-=-=-=-=-
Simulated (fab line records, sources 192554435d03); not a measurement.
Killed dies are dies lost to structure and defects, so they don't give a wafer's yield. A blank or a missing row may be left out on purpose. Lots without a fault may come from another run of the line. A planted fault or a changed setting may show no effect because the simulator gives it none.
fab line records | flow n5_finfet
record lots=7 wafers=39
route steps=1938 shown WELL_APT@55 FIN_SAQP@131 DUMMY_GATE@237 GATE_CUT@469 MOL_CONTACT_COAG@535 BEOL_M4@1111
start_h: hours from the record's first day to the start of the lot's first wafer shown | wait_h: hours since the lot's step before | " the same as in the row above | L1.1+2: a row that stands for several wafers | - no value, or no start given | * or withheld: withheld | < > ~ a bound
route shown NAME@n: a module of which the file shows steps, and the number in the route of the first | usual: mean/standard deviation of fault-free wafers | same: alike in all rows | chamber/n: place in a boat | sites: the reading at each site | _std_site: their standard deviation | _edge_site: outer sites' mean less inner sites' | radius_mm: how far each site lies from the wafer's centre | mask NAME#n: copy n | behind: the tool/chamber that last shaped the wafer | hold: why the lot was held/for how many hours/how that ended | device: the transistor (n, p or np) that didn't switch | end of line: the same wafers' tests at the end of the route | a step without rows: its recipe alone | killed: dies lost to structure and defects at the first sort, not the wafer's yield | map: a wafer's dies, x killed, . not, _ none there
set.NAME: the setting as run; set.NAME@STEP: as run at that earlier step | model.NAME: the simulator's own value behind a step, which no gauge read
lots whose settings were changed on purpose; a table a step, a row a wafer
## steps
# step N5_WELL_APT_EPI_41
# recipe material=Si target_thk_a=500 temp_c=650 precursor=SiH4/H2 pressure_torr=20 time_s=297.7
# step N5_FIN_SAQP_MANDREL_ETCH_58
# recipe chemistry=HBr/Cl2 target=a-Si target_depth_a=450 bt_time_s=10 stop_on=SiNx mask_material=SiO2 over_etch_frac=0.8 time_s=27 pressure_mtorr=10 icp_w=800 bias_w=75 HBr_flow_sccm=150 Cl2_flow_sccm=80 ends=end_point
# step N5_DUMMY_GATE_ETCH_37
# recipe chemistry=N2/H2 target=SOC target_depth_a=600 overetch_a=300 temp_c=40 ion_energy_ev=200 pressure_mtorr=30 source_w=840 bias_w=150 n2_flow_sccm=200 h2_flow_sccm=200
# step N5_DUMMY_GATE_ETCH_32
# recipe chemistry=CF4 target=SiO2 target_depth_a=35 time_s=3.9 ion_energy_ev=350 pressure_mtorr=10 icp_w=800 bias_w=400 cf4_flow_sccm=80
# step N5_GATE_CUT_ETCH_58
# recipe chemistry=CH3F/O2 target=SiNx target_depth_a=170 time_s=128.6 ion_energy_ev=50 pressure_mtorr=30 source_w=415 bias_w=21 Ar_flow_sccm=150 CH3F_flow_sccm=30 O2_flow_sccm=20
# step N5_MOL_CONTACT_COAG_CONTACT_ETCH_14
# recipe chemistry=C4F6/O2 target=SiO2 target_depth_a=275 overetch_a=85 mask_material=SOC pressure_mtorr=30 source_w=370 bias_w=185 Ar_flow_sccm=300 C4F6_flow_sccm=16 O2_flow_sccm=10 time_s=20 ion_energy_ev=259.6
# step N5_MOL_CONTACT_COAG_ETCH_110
-=-=-=-=-

### [Task item]
Look above for the line with "# recipe material=Si" and the line with "# step N5_FIN_SAQP_MANDREL_ETCH_58". Retype those two lines and every line between them exactly, adding nothing.

### [Response area]
# recipe material=Si target_thk_a=500 temp_c=650 precursor=SiH4/H2 pressure_torr=20 time_s=297.7
# step N5_FIN_SAQP_MANDREL_ETCH_58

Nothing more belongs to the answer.